_Required action_
Restate the entire listing word for word.

──────── Material provided

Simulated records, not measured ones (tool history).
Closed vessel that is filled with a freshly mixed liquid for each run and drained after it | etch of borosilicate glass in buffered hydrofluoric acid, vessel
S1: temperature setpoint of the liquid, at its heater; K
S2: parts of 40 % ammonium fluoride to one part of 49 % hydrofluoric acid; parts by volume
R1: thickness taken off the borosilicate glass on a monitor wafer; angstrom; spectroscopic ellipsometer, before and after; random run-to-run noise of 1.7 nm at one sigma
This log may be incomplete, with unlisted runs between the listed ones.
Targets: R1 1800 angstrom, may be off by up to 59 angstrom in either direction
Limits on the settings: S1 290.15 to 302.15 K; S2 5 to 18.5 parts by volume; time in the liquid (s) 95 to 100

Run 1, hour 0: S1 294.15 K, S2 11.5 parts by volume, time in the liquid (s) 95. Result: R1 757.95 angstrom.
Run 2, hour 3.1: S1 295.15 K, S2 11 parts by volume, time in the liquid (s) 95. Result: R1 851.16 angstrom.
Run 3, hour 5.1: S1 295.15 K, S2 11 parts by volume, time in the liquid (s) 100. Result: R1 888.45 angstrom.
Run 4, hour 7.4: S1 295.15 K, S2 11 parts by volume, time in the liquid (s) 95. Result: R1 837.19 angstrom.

────────────────

_Task answer_
Simulated records, not measured ones (tool history).
Closed vessel that is filled with a freshly mixed liquid for each run and drained after it | etch of borosilicate glass in buffered hydrofluoric acid, vessel
S1: temperature setpoint of the liquid, at its heater; K
S2: parts of 40 % ammonium fluoride to one part of 49 % hydrofluoric acid; parts by volume
R1: thickness taken off the borosilicate glass on a monitor wafer; angstrom; spectroscopic ellipsometer, before and after; random run-to-run noise of 1.7 nm at one sigma
This log may be incomplete, with unlisted runs between the listed ones.
Targets: R1 1800 angstrom, may be off by up to 59 angstrom in either direction
Limits on the settings: S1 290.15 to 302.15 K; S2 5 to 18.5 parts by volume; time in the liquid (s) 95 to 100

Run 1, hour 0: S1 294.15 K, S2 11.5 parts by volume, time in the liquid (s) 95. Result: R1 757.95 angstrom.
Run 2, hour 3.1: S1 295.15 K, S2 11 parts by volume, time in the liquid (s) 95. Result: R1 851.16 angstrom.
Run 3, hour 5.1: S1 295.15 K, S2 11 parts by volume, time in the liquid (s) 100. Result: R1 888.45 angstrom.
Run 4, hour 7.4: S1 295.15 K, S2 11 parts by volume, time in the liquid (s) 95. Result: R1 837.19 angstrom.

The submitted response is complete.